--- ASSIGNED TASK ---
Each entry should be written out once more, exactly as given below.

--- RECORDED DATA ---
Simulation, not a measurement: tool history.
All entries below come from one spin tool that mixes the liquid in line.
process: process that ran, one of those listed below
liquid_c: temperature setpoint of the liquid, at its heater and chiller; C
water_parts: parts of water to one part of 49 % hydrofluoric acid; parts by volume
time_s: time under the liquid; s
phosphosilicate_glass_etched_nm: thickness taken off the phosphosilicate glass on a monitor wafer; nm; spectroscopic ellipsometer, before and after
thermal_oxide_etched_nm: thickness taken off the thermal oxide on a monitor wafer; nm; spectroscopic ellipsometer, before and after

--- ANSWER SPACE ---
Simulation, not a measurement: tool history.
All entries below come from one spin tool that mixes the liquid in line.
process: process that ran, one of those listed below
liquid_c: temperature setpoint of the liquid, at its heater and chiller; C
water_parts: parts of water to one part of 49 % hydrofluoric acid; parts by volume
time_s: time under the liquid; s
phosphosilicate_glass_etched_nm: thickness taken off the phosphosilicate glass on a monitor wafer; nm; spectroscopic ellipsometer, before and after
thermal_oxide_etched_nm: thickness taken off the thermal oxide on a monitor wafer; nm; spectroscopic ellipsometer, before and after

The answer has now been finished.